> _Material supplied_
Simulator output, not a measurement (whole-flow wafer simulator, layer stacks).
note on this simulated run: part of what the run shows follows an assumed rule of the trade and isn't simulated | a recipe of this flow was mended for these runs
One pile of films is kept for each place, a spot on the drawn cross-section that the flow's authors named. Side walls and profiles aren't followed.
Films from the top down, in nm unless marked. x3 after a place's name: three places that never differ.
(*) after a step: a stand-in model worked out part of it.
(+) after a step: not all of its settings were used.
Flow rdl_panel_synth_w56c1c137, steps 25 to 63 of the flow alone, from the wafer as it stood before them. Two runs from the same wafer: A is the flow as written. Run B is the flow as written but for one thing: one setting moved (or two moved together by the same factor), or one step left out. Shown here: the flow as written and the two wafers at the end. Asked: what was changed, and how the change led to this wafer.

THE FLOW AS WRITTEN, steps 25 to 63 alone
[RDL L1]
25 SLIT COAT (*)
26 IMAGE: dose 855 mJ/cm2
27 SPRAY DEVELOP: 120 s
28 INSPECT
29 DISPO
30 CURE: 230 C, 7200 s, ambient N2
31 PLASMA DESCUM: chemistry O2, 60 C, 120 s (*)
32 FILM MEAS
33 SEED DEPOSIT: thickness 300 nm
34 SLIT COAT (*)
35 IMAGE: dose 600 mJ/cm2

> _Assignment_
What you return should be the records above, repeated exactly.

> _Task solution_
Simulator output, not a measurement (whole-flow wafer simulator, layer stacks).
note on this simulated run: part of what the run shows follows an assumed rule of the trade and isn't simulated | a recipe of this flow was mended for these runs
One pile of films is kept for each place, a spot on the drawn cross-section that the flow's authors named. Side walls and profiles aren't followed.
Films from the top down, in nm unless marked. x3 after a place's name: three places that never differ.
(*) after a step: a stand-in model worked out part of it.
(+) after a step: not all of its settings were used.
Flow rdl_panel_synth_w56c1c137, steps 25 to 63 of the flow alone, from the wafer as it stood before them. Two runs from the same wafer: A is the flow as written. Run B is the flow as written but for one thing: one setting moved (or two moved together by the same factor), or one step left out. Shown here: the flow as written and the two wafers at the end. Asked: what was changed, and how the change led to this wafer.

THE FLOW AS WRITTEN, steps 25 to 63 alone
[RDL L1]
25 SLIT COAT (*)
26 IMAGE: dose 855 mJ/cm2
27 SPRAY DEVELOP: 120 s
28 INSPECT
29 DISPO
30 CURE: 230 C, 7200 s, ambient N2
31 PLASMA DESCUM: chemistry O2, 60 C, 120 s (*)
32 FILM MEAS
33 SEED DEPOSIT: thickness 300 nm
34 SLIT COAT (*)
35 IMAGE: dose 600 mJ/cm2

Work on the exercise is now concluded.